#####

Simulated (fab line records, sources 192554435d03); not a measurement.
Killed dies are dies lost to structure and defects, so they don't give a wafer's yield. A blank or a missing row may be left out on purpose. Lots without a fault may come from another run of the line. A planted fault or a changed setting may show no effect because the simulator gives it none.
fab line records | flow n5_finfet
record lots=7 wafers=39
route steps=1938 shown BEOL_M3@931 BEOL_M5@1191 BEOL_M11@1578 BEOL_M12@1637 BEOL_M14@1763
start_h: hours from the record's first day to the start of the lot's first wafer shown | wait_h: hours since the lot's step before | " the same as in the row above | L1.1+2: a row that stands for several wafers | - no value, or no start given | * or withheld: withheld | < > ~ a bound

#####

→ **Work order**: Every line of the listing is to be returned exactly as written.

→ **Worked solution**:
Simulated (fab line records, sources 192554435d03); not a measurement.
Killed dies are dies lost to structure and defects, so they don't give a wafer's yield. A blank or a missing row may be left out on purpose. Lots without a fault may come from another run of the line. A planted fault or a changed setting may show no effect because the simulator gives it none.
fab line records | flow n5_finfet
record lots=7 wafers=39
route steps=1938 shown BEOL_M3@931 BEOL_M5@1191 BEOL_M11@1578 BEOL_M12@1637 BEOL_M14@1763
start_h: hours from the record's first day to the start of the lot's first wafer shown | wait_h: hours since the lot's step before | " the same as in the row above | L1.1+2: a row that stands for several wafers | - no value, or no start given | * or withheld: withheld | < > ~ a bound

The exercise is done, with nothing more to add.